(ENTRIES SUPPLIED):
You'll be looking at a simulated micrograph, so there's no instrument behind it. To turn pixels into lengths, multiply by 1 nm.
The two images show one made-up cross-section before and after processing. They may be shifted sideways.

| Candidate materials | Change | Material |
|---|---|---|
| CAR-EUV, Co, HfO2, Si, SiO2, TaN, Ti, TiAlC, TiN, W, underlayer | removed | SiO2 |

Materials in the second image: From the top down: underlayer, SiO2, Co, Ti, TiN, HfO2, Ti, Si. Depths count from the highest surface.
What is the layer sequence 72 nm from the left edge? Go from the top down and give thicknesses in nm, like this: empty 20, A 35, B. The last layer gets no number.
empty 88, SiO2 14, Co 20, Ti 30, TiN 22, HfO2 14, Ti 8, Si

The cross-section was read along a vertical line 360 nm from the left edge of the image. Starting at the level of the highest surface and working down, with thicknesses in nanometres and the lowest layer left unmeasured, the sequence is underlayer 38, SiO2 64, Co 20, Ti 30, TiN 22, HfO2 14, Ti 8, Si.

(WORK ITEM): For this exercise, please output exactly the lines above starting at the line with "Change | Material |" and ending at the line with "Materials in the", ends included.

(YOUR RESPONSE):
| Candidate materials | Change | Material |
|---|---|---|
| CAR-EUV, Co, HfO2, Si, SiO2, TaN, Ti, TiAlC, TiN, W, underlayer | removed | SiO2 |

Materials in the second image: From the top down: underlayer, SiO2, Co, Ti, TiN, HfO2, Ti, Si. Depths count from the highest surface.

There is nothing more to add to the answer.